SUPPLIED RECORDS →

—————

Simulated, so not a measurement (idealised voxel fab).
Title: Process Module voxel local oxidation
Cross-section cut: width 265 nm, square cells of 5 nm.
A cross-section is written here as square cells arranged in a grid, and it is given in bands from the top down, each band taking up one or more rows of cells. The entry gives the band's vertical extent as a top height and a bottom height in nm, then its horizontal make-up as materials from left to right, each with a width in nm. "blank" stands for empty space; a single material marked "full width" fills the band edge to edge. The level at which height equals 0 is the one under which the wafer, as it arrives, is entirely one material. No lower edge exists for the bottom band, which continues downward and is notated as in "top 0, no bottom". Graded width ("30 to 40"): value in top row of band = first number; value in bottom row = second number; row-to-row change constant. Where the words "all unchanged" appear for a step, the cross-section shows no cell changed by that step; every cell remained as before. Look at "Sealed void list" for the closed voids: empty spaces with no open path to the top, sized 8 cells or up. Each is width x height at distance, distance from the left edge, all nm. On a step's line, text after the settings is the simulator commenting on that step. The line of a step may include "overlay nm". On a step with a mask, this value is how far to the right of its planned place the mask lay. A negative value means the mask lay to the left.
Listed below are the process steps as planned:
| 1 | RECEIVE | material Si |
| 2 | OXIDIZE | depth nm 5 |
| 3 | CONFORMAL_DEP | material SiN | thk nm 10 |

—————

BRIEF → Your task is to retype the whole listing, keeping every word exactly as it is.

EXERCISE OUTPUT →
Simulated, so not a measurement (idealised voxel fab).
Title: Process Module voxel local oxidation
Cross-section cut: width 265 nm, square cells of 5 nm.
A cross-section is written here as square cells arranged in a grid, and it is given in bands from the top down, each band taking up one or more rows of cells. The entry gives the band's vertical extent as a top height and a bottom height in nm, then its horizontal make-up as materials from left to right, each with a width in nm. "blank" stands for empty space; a single material marked "full width" fills the band edge to edge. The level at which height equals 0 is the one under which the wafer, as it arrives, is entirely one material. No lower edge exists for the bottom band, which continues downward and is notated as in "top 0, no bottom". Graded width ("30 to 40"): value in top row of band = first number; value in bottom row = second number; row-to-row change constant. Where the words "all unchanged" appear for a step, the cross-section shows no cell changed by that step; every cell remained as before. Look at "Sealed void list" for the closed voids: empty spaces with no open path to the top, sized 8 cells or up. Each is width x height at distance, distance from the left edge, all nm. On a step's line, text after the settings is the simulator commenting on that step. The line of a step may include "overlay nm". On a step with a mask, this value is how far to the right of its planned place the mask lay. A negative value means the mask lay to the left.
Listed below are the process steps as planned:
| 1 | RECEIVE | material Si |
| 2 | OXIDIZE | depth nm 5 |
| 3 | CONFORMAL_DEP | material SiN | thk nm 10 |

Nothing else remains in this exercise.